■ **ASSIGNMENT**
With the first line as the start and the line containing "row before did." as the end, write out every line of the records exactly.

─── DATASET EXCERPTS ───

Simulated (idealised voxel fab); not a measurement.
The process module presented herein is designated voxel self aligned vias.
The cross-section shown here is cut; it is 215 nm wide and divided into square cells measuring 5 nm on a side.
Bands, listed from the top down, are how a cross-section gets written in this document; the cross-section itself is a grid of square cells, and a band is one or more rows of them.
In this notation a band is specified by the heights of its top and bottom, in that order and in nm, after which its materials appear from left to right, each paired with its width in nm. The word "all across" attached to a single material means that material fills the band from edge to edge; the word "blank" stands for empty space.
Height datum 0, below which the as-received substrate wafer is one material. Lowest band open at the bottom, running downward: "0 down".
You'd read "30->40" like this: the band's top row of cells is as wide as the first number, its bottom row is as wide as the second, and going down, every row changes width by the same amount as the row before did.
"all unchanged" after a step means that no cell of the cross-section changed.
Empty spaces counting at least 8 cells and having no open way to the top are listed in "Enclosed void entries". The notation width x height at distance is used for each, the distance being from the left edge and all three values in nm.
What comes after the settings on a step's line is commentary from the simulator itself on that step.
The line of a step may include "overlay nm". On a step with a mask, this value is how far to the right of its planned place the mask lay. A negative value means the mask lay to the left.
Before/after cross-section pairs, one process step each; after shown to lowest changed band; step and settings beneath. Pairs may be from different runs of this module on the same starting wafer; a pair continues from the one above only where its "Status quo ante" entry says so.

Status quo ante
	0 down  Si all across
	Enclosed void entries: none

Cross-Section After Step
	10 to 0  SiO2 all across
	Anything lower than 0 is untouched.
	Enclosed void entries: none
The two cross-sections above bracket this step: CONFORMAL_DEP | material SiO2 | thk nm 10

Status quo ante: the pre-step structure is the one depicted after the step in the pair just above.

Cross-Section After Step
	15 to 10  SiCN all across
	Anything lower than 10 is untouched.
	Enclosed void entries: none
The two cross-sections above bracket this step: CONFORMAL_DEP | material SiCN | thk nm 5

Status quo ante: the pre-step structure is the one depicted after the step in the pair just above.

───

■ **TASK RESULT**
Simulated (idealised voxel fab); not a measurement.
The process module presented herein is designated voxel self aligned vias.
The cross-section shown here is cut; it is 215 nm wide and divided into square cells measuring 5 nm on a side.
Bands, listed from the top down, are how a cross-section gets written in this document; the cross-section itself is a grid of square cells, and a band is one or more rows of them.
In this notation a band is specified by the heights of its top and bottom, in that order and in nm, after which its materials appear from left to right, each paired with its width in nm. The word "all across" attached to a single material means that material fills the band from edge to edge; the word "blank" stands for empty space.
Height datum 0, below which the as-received substrate wafer is one material. Lowest band open at the bottom, running downward: "0 down".
You'd read "30->40" like this: the band's top row of cells is as wide as the first number, its bottom row is as wide as the second, and going down, every row changes width by the same amount as the row before did.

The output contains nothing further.